Supplied entries:
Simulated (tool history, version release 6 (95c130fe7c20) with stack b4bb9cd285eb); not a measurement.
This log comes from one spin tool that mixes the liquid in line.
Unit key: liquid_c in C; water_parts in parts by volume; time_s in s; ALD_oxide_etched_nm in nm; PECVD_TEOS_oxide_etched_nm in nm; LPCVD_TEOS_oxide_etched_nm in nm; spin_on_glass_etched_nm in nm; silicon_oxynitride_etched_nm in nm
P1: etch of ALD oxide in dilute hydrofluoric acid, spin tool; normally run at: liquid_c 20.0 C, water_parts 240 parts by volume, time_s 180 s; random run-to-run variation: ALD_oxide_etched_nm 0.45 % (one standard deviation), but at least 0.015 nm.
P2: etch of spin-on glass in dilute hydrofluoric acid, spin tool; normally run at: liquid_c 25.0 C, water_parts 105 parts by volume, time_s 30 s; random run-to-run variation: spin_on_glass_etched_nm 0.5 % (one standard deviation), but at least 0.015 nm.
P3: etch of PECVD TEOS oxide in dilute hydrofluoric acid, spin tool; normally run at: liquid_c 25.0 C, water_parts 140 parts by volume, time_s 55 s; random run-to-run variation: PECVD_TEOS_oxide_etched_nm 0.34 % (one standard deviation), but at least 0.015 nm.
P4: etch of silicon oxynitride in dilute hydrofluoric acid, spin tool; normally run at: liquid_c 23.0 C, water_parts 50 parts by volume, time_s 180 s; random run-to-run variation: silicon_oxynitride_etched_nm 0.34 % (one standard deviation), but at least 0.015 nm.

Assignment: Whatever else the listing above holds, retype exactly only the lines from the one containing "P1: etch of" to the one containing "P2: etch of", both ends kept.

Task response:
P1: etch of ALD oxide in dilute hydrofluoric acid, spin tool; normally run at: liquid_c 20.0 C, water_parts 240 parts by volume, time_s 180 s; random run-to-run variation: ALD_oxide_etched_nm 0.45 % (one standard deviation), but at least 0.015 nm.
P2: etch of spin-on glass in dilute hydrofluoric acid, spin tool; normally run at: liquid_c 25.0 C, water_parts 105 parts by volume, time_s 30 s; random run-to-run variation: spin_on_glass_etched_nm 0.5 % (one standard deviation), but at least 0.015 nm.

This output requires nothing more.